## Assignment
These records need to be repeated exactly, every one of them.

+++ Records supplied +++
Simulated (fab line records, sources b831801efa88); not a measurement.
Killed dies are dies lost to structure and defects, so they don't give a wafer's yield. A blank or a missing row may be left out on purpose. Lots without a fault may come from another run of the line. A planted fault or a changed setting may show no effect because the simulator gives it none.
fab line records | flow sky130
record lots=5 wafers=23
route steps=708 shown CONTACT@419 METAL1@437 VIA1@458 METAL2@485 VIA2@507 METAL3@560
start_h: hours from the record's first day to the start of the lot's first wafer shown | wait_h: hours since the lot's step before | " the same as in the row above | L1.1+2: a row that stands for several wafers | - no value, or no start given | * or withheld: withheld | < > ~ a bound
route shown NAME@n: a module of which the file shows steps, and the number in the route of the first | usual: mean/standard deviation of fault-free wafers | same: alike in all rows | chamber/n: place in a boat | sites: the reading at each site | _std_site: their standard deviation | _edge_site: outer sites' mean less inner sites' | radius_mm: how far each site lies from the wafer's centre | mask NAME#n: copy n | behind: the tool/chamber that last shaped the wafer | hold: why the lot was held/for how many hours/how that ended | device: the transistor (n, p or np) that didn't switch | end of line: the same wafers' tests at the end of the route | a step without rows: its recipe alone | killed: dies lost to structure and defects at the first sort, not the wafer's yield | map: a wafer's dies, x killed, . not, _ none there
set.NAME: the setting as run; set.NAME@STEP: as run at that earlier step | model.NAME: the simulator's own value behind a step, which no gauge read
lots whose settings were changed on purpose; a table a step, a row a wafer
+++

## Task result
Simulated (fab line records, sources b831801efa88); not a measurement.
Killed dies are dies lost to structure and defects, so they don't give a wafer's yield. A blank or a missing row may be left out on purpose. Lots without a fault may come from another run of the line. A planted fault or a changed setting may show no effect because the simulator gives it none.
fab line records | flow sky130
record lots=5 wafers=23
route steps=708 shown CONTACT@419 METAL1@437 VIA1@458 METAL2@485 VIA2@507 METAL3@560
start_h: hours from the record's first day to the start of the lot's first wafer shown | wait_h: hours since the lot's step before | " the same as in the row above | L1.1+2: a row that stands for several wafers | - no value, or no start given | * or withheld: withheld | < > ~ a bound
route shown NAME@n: a module of which the file shows steps, and the number in the route of the first | usual: mean/standard deviation of fault-free wafers | same: alike in all rows | chamber/n: place in a boat | sites: the reading at each site | _std_site: their standard deviation | _edge_site: outer sites' mean less inner sites' | radius_mm: how far each site lies from the wafer's centre | mask NAME#n: copy n | behind: the tool/chamber that last shaped the wafer | hold: why the lot was held/for how many hours/how that ended | device: the transistor (n, p or np) that didn't switch | end of line: the same wafers' tests at the end of the route | a step without rows: its recipe alone | killed: dies lost to structure and defects at the first sort, not the wafer's yield | map: a wafer's dies, x killed, . not, _ none there
set.NAME: the setting as run; set.NAME@STEP: as run at that earlier step | model.NAME: the simulator's own value behind a step, which no gauge read
lots whose settings were changed on purpose; a table a step, a row a wafer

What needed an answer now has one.